# DATASET
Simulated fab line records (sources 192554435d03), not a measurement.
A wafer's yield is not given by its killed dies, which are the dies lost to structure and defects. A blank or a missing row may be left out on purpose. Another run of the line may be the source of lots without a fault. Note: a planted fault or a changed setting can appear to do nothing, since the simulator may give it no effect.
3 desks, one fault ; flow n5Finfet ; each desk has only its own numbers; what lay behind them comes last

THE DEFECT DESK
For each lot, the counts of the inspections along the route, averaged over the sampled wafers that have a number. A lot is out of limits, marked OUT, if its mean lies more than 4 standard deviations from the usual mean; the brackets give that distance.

# EXERCISE
Transcribe the records exactly as they appear.

# REPLY
Simulated fab line records (sources 192554435d03), not a measurement.
A wafer's yield is not given by its killed dies, which are the dies lost to structure and defects. A blank or a missing row may be left out on purpose. Another run of the line may be the source of lots without a fault. Note: a planted fault or a changed setting can appear to do nothing, since the simulator may give it no effect.
3 desks, one fault ; flow n5Finfet ; each desk has only its own numbers; what lay behind them comes last

THE DEFECT DESK
For each lot, the counts of the inspections along the route, averaged over the sampled wafers that have a number. A lot is out of limits, marked OUT, if its mean lies more than 4 standard deviations from the usual mean; the brackets give that distance.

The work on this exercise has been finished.